**Supplied information:**
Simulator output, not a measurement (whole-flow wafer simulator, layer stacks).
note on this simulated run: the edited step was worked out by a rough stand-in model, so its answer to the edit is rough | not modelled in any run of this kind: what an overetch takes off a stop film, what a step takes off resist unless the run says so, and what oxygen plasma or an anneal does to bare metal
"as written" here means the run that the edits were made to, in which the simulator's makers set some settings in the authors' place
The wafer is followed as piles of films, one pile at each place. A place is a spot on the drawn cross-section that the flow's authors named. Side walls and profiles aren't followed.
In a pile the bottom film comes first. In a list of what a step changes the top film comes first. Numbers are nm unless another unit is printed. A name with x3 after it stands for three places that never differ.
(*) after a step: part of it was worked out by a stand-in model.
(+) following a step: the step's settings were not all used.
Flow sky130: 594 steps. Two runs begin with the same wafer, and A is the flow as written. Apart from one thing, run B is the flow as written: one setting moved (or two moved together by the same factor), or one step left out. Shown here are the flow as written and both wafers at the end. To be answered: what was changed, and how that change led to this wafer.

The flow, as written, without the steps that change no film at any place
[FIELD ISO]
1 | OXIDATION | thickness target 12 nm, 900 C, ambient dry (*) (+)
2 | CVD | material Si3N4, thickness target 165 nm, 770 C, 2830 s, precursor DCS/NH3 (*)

**Activity:** Give back exactly the lines from the beginning of the records through the line containing "note on this", and only those.

**Result:**
Simulator output, not a measurement (whole-flow wafer simulator, layer stacks).
note on this simulated run: the edited step was worked out by a rough stand-in model, so its answer to the edit is rough | not modelled in any run of this kind: what an overetch takes off a stop film, what a step takes off resist unless the run says so, and what oxygen plasma or an anneal does to bare metal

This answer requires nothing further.